▶

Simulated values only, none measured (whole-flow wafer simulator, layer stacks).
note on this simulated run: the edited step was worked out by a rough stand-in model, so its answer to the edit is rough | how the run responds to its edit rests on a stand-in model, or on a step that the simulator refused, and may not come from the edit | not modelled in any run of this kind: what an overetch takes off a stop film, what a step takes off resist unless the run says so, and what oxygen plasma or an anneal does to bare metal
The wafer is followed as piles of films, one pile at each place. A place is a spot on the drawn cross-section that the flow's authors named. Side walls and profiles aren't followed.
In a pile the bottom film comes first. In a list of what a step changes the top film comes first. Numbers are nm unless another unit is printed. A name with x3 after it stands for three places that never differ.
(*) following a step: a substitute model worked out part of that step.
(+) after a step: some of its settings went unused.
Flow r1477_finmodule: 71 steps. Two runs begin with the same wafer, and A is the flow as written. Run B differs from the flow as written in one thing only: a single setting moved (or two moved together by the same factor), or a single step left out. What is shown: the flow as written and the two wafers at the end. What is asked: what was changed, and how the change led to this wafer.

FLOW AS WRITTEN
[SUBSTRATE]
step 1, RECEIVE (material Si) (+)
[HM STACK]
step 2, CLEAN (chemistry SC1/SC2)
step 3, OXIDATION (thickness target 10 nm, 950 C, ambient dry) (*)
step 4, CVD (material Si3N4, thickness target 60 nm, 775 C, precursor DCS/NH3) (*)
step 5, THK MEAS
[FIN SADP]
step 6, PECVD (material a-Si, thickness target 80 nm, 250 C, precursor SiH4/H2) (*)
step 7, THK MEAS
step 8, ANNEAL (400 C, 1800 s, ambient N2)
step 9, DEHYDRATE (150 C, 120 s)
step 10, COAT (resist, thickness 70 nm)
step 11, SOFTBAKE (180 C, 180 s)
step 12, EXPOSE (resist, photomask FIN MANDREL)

◀

Restate word for word the entries above, starting at the line with "step 4, CVD" and ending at the line with "step 11, SOFTBAKE (180 C, 180 s)", inclusive, and no others.

step 4, CVD (material Si3N4, thickness target 60 nm, 775 C, precursor DCS/NH3) (*)
step 5, THK MEAS
[FIN SADP]
step 6, PECVD (material a-Si, thickness target 80 nm, 250 C, precursor SiH4/H2) (*)
step 7, THK MEAS
step 8, ANNEAL (400 C, 1800 s, ambient N2)
step 9, DEHYDRATE (150 C, 120 s)
step 10, COAT (resist, thickness 70 nm)
step 11, SOFTBAKE (180 C, 180 s)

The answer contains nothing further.